*Assignment*
Each record, exactly as written, should be printed again.

*Records supplied*
Segment Open

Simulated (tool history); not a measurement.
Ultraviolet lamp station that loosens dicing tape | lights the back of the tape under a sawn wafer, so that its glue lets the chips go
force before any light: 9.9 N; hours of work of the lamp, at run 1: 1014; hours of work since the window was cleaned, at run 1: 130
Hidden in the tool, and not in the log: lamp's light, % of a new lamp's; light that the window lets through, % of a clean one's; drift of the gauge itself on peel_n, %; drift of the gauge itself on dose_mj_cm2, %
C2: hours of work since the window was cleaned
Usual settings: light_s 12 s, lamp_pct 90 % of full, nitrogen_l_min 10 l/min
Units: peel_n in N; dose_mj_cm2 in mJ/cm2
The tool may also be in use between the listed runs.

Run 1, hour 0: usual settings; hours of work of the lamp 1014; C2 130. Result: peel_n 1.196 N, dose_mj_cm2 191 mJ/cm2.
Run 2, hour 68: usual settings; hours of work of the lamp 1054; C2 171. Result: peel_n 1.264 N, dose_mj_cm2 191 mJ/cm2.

Segment Closed

*Answer box*
Simulated (tool history); not a measurement.
Ultraviolet lamp station that loosens dicing tape | lights the back of the tape under a sawn wafer, so that its glue lets the chips go
force before any light: 9.9 N; hours of work of the lamp, at run 1: 1014; hours of work since the window was cleaned, at run 1: 130
Hidden in the tool, and not in the log: lamp's light, % of a new lamp's; light that the window lets through, % of a clean one's; drift of the gauge itself on peel_n, %; drift of the gauge itself on dose_mj_cm2, %
C2: hours of work since the window was cleaned
Usual settings: light_s 12 s, lamp_pct 90 % of full, nitrogen_l_min 10 l/min
Units: peel_n in N; dose_mj_cm2 in mJ/cm2
The tool may also be in use between the listed runs.

Run 1, hour 0: usual settings; hours of work of the lamp 1014; C2 130. Result: peel_n 1.196 N, dose_mj_cm2 191 mJ/cm2.
Run 2, hour 68: usual settings; hours of work of the lamp 1054; C2 171. Result: peel_n 1.264 N, dose_mj_cm2 191 mJ/cm2.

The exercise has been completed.